Work order » Among the lines below, restate word for word only those from the line with "S2: pressure of" through the line with "C2: wafers polished on this pad", with both end lines kept.

***** The data
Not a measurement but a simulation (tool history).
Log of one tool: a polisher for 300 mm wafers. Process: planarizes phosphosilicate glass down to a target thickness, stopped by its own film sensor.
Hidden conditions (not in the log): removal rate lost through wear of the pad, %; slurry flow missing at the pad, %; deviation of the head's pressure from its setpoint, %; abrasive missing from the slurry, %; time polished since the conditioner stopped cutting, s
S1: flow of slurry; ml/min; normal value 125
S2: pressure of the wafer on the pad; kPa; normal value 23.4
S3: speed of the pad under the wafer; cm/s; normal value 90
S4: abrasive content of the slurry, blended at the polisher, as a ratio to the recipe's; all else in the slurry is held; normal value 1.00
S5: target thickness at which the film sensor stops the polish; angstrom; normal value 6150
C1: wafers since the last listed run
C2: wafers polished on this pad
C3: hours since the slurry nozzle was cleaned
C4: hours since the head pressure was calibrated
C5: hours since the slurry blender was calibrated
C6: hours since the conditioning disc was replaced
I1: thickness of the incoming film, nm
**********

Task answer »
S2: pressure of the wafer on the pad; kPa; normal value 23.4
S3: speed of the pad under the wafer; cm/s; normal value 90
S4: abrasive content of the slurry, blended at the polisher, as a ratio to the recipe's; all else in the slurry is held; normal value 1.00
S5: target thickness at which the film sensor stops the polish; angstrom; normal value 6150
C1: wafers since the last listed run
C2: wafers polished on this pad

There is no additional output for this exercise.